** BRIEF **
Every line below needs to be returned exactly as written.

** DATA FOR ANALYSIS **
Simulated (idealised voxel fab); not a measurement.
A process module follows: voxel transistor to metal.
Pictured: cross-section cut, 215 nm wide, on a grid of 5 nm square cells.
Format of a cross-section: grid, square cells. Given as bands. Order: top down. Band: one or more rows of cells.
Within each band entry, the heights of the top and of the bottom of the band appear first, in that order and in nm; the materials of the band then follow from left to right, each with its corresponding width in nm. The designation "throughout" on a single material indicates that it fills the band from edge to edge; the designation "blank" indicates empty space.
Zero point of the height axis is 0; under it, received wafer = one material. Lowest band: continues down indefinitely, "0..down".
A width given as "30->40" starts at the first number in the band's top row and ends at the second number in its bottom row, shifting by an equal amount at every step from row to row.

** TASK RESPONSE **
Simulated (idealised voxel fab); not a measurement.
A process module follows: voxel transistor to metal.
Pictured: cross-section cut, 215 nm wide, on a grid of 5 nm square cells.
Format of a cross-section: grid, square cells. Given as bands. Order: top down. Band: one or more rows of cells.
Within each band entry, the heights of the top and of the bottom of the band appear first, in that order and in nm; the materials of the band then follow from left to right, each with its corresponding width in nm. The designation "throughout" on a single material indicates that it fills the band from edge to edge; the designation "blank" indicates empty space.
Zero point of the height axis is 0; under it, received wafer = one material. Lowest band: continues down indefinitely, "0..down".
A width given as "30->40" starts at the first number in the band's top row and ends at the second number in its bottom row, shifting by an equal amount at every step from row to row.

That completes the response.